★ ★ ★ ★

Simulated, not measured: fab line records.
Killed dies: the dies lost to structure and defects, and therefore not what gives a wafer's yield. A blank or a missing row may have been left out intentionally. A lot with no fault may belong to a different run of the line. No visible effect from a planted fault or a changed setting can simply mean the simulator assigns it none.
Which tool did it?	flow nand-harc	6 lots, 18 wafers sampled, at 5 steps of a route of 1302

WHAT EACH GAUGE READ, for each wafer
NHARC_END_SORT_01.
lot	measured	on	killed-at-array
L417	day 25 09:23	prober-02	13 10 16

★ ★ ★ ★

- **Assignment**
Copy out each entry above with no deviation.

- **Answer box**
Simulated, not measured: fab line records.
Killed dies: the dies lost to structure and defects, and therefore not what gives a wafer's yield. A blank or a missing row may have been left out intentionally. A lot with no fault may belong to a different run of the line. No visible effect from a planted fault or a changed setting can simply mean the simulator assigns it none.
Which tool did it?	flow nand-harc	6 lots, 18 wafers sampled, at 5 steps of a route of 1302

WHAT EACH GAUGE READ, for each wafer
NHARC_END_SORT_01.
lot	measured	on	killed-at-array
L417	day 25 09:23	prober-02	13 10 16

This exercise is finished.